» WORK INSTRUCTION
Stop after the line with "One pile of"; until then, please copy every line of the records word for word from the first.

» SOURCE MATERIAL
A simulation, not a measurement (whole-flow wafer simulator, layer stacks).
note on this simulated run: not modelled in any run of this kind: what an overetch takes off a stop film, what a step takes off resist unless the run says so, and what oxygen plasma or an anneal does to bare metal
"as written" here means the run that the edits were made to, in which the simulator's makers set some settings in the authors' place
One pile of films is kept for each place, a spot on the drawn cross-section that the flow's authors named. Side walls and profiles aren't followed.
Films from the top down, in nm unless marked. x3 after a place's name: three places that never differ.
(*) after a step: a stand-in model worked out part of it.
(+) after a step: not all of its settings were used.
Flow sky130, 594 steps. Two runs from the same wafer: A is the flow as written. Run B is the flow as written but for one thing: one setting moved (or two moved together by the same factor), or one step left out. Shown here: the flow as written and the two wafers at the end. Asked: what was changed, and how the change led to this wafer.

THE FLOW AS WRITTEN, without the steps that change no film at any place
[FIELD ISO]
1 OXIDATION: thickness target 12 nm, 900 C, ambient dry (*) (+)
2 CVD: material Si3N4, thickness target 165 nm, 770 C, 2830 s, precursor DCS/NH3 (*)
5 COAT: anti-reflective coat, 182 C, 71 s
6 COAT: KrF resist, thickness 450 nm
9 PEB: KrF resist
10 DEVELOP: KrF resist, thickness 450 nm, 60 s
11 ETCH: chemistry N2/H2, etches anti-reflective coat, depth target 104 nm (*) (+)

» ANSWER AREA
A simulation, not a measurement (whole-flow wafer simulator, layer stacks).
note on this simulated run: not modelled in any run of this kind: what an overetch takes off a stop film, what a step takes off resist unless the run says so, and what oxygen plasma or an anneal does to bare metal
"as written" here means the run that the edits were made to, in which the simulator's makers set some settings in the authors' place
One pile of films is kept for each place, a spot on the drawn cross-section that the flow's authors named. Side walls and profiles aren't followed.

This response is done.